- **DATASET**
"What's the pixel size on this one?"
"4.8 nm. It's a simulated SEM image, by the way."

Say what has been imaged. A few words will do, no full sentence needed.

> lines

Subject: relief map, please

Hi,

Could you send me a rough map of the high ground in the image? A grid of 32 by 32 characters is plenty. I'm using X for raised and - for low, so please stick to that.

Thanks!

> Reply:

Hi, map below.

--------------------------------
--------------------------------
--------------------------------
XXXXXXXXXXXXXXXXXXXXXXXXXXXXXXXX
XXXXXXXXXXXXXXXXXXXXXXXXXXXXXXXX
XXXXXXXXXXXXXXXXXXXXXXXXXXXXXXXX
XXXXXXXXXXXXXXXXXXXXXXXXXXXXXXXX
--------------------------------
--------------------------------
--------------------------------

- **REQUIREMENT**
Write all the data out again, exactly.

- **TASK ANSWER**
"What's the pixel size on this one?"
"4.8 nm. It's a simulated SEM image, by the way."

Say what has been imaged. A few words will do, no full sentence needed.

> lines

Subject: relief map, please

Hi,

Could you send me a rough map of the high ground in the image? A grid of 32 by 32 characters is plenty. I'm using X for raised and - for low, so please stick to that.

Thanks!

> Reply:

Hi, map below.

--------------------------------
--------------------------------
--------------------------------
XXXXXXXXXXXXXXXXXXXXXXXXXXXXXXXX
XXXXXXXXXXXXXXXXXXXXXXXXXXXXXXXX
XXXXXXXXXXXXXXXXXXXXXXXXXXXXXXXX
XXXXXXXXXXXXXXXXXXXXXXXXXXXXXXXX
--------------------------------
--------------------------------
--------------------------------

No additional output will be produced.